BEGIN Data under study

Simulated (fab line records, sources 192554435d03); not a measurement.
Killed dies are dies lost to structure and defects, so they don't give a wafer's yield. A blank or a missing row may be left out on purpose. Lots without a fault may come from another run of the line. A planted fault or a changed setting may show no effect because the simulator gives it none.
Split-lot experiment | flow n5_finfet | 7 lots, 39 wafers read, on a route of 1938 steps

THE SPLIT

END Data under study

## Activity
Word for word, reproduce every record shown above.

## Written reply
Simulated (fab line records, sources 192554435d03); not a measurement.
Killed dies are dies lost to structure and defects, so they don't give a wafer's yield. A blank or a missing row may be left out on purpose. Lots without a fault may come from another run of the line. A planted fault or a changed setting may show no effect because the simulator gives it none.
Split-lot experiment | flow n5_finfet | 7 lots, 39 wafers read, on a route of 1938 steps

THE SPLIT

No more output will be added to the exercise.